» TASK ITEM
Return every record below exactly as written.

══════════

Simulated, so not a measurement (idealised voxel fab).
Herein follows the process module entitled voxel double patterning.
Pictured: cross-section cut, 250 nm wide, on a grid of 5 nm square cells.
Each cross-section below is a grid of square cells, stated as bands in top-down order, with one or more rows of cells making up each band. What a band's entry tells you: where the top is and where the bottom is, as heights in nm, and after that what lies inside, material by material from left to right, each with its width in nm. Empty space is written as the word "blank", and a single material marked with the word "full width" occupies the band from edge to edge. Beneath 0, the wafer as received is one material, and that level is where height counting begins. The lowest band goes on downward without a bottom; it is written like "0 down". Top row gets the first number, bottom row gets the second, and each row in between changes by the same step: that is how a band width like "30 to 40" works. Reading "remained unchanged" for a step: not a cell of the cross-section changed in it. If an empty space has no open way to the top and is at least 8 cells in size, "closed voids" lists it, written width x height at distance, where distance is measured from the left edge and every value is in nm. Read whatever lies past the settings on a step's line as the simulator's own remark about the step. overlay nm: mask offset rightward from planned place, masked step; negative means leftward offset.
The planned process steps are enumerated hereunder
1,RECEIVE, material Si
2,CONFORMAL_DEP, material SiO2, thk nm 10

══════════

» REPLY
Simulated, so not a measurement (idealised voxel fab).
Herein follows the process module entitled voxel double patterning.
Pictured: cross-section cut, 250 nm wide, on a grid of 5 nm square cells.
Each cross-section below is a grid of square cells, stated as bands in top-down order, with one or more rows of cells making up each band. What a band's entry tells you: where the top is and where the bottom is, as heights in nm, and after that what lies inside, material by material from left to right, each with its width in nm. Empty space is written as the word "blank", and a single material marked with the word "full width" occupies the band from edge to edge. Beneath 0, the wafer as received is one material, and that level is where height counting begins. The lowest band goes on downward without a bottom; it is written like "0 down". Top row gets the first number, bottom row gets the second, and each row in between changes by the same step: that is how a band width like "30 to 40" works. Reading "remained unchanged" for a step: not a cell of the cross-section changed in it. If an empty space has no open way to the top and is at least 8 cells in size, "closed voids" lists it, written width x height at distance, where distance is measured from the left edge and every value is in nm. Read whatever lies past the settings on a step's line as the simulator's own remark about the step. overlay nm: mask offset rightward from planned place, masked step; negative means leftward offset.
The planned process steps are enumerated hereunder
1,RECEIVE, material Si
2,CONFORMAL_DEP, material SiO2, thk nm 10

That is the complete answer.